Action item →
Begin with the first line of the listing and quote every line through the one containing "R5: thickness taken"; give only those lines.

+---+

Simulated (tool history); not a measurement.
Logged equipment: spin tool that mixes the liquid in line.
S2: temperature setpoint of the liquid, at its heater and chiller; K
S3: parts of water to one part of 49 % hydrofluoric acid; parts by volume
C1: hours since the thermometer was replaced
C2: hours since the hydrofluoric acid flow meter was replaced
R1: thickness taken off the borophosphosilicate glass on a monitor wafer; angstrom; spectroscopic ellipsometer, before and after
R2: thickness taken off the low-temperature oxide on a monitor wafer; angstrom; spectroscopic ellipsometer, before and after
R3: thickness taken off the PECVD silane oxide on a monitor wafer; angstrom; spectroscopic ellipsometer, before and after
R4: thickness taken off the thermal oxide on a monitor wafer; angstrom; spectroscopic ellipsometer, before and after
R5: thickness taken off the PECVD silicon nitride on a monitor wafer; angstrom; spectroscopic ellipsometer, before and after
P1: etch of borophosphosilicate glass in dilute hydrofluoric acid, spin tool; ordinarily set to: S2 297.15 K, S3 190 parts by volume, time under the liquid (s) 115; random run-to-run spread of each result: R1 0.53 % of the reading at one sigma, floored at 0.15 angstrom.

+---+

Response →
Simulated (tool history); not a measurement.
Logged equipment: spin tool that mixes the liquid in line.
S2: temperature setpoint of the liquid, at its heater and chiller; K
S3: parts of water to one part of 49 % hydrofluoric acid; parts by volume
C1: hours since the thermometer was replaced
C2: hours since the hydrofluoric acid flow meter was replaced
R1: thickness taken off the borophosphosilicate glass on a monitor wafer; angstrom; spectroscopic ellipsometer, before and after
R2: thickness taken off the low-temperature oxide on a monitor wafer; angstrom; spectroscopic ellipsometer, before and after
R3: thickness taken off the PECVD silane oxide on a monitor wafer; angstrom; spectroscopic ellipsometer, before and after
R4: thickness taken off the thermal oxide on a monitor wafer; angstrom; spectroscopic ellipsometer, before and after
R5: thickness taken off the PECVD silicon nitride on a monitor wafer; angstrom; spectroscopic ellipsometer, before and after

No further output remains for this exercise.